━━━━━━━━━━━━━━━━━━━━━━━━━━━━━━
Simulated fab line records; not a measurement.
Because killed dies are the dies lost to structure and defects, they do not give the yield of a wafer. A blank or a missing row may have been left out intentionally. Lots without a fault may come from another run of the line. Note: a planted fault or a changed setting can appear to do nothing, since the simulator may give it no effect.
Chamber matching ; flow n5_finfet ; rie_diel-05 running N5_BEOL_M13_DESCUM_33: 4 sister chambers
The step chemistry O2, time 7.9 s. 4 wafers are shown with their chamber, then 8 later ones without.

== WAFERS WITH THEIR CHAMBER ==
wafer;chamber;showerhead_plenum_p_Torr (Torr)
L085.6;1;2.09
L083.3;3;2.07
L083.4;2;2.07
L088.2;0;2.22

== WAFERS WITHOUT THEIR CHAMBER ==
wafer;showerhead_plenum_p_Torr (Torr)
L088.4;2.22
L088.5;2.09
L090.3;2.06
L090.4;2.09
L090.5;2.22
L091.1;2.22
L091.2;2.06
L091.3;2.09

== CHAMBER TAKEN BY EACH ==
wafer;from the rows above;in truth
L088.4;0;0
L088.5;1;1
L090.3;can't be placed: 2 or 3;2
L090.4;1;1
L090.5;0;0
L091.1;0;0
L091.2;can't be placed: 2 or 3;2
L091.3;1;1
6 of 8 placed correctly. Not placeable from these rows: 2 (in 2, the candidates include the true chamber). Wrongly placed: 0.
━━━━━━━━━━━━━━━━━━━━━━━━━━━━━━

From the records above, transcribe exactly the run of lines that opens with the line holding "wafer;chamber;showerhead_plenum_p_Torr (Torr)" and closes with the line holding "L091.2;can't be placed: 2 or 3;2", both included.

wafer;chamber;showerhead_plenum_p_Torr (Torr)
L085.6;1;2.09
L083.3;3;2.07
L083.4;2;2.07
L088.2;0;2.22

== WAFERS WITHOUT THEIR CHAMBER ==
wafer;showerhead_plenum_p_Torr (Torr)
L088.4;2.22
L088.5;2.09
L090.3;2.06
L090.4;2.09
L090.5;2.22
L091.1;2.22
L091.2;2.06
L091.3;2.09

== CHAMBER TAKEN BY EACH ==
wafer;from the rows above;in truth
L088.4;0;0
L088.5;1;1
L090.3;can't be placed: 2 or 3;2
L090.4;1;1
L090.5;0;0
L091.1;0;0
L091.2;can't be placed: 2 or 3;2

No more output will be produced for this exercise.